* _Exercise data_
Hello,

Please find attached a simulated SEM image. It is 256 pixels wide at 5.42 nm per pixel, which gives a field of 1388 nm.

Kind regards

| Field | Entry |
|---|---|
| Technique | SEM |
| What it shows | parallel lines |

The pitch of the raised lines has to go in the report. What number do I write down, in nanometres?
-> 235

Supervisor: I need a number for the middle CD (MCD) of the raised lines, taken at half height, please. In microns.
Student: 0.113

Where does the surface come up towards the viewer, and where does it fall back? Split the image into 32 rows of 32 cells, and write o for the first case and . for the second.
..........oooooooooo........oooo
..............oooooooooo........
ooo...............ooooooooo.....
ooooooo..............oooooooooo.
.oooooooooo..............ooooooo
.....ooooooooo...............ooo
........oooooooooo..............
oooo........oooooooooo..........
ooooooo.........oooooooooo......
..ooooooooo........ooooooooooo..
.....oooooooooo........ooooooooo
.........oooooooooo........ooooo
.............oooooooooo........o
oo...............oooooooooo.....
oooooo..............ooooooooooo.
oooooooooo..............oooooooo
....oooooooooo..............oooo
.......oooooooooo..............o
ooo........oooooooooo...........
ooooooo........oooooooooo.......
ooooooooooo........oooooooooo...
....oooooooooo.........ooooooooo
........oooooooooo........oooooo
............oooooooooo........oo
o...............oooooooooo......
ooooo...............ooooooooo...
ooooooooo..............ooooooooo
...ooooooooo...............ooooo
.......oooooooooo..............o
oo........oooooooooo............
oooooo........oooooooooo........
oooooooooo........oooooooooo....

* _Action item_
Without any change, reproduce the data in full.

* _Worked solution_
Hello,

Please find attached a simulated SEM image. It is 256 pixels wide at 5.42 nm per pixel, which gives a field of 1388 nm.

Kind regards

| Field | Entry |
|---|---|
| Technique | SEM |
| What it shows | parallel lines |

The pitch of the raised lines has to go in the report. What number do I write down, in nanometres?
-> 235

Supervisor: I need a number for the middle CD (MCD) of the raised lines, taken at half height, please. In microns.
Student: 0.113

Where does the surface come up towards the viewer, and where does it fall back? Split the image into 32 rows of 32 cells, and write o for the first case and . for the second.
..........oooooooooo........oooo
..............oooooooooo........
ooo...............ooooooooo.....
ooooooo..............oooooooooo.
.oooooooooo..............ooooooo
.....ooooooooo...............ooo
........oooooooooo..............
oooo........oooooooooo..........
ooooooo.........oooooooooo......
..ooooooooo........ooooooooooo..
.....oooooooooo........ooooooooo
.........oooooooooo........ooooo
.............oooooooooo........o
oo...............oooooooooo.....
oooooo..............ooooooooooo.
oooooooooo..............oooooooo
....oooooooooo..............oooo
.......oooooooooo..............o
ooo........oooooooooo...........
ooooooo........oooooooooo.......
ooooooooooo........oooooooooo...
....oooooooooo.........ooooooooo
........oooooooooo........oooooo
............oooooooooo........oo
o...............oooooooooo......
ooooo...............ooooooooo...
ooooooooo..............ooooooooo
...ooooooooo...............ooooo
.......oooooooooo..............o
oo........oooooooooo............
oooooo........oooooooooo........
oooooooooo........oooooooooo....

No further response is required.